ACTIVITY
Your response should consist of the entries below, written out exactly.

DATA EXCERPTS
>>

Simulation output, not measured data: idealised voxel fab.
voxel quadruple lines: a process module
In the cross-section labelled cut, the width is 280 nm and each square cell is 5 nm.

<<

WRITTEN RESPONSE
Simulation output, not measured data: idealised voxel fab.
voxel quadruple lines: a process module
In the cross-section labelled cut, the width is 280 nm and each square cell is 5 nm.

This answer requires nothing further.